> _Work item_: Every line of the material must be reproduced exactly.

> _Dataset excerpts_:
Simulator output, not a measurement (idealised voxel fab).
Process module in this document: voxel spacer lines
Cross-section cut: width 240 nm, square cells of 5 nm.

> _Exercise answer_:
Simulator output, not a measurement (idealised voxel fab).
Process module in this document: voxel spacer lines
Cross-section cut: width 240 nm, square cells of 5 nm.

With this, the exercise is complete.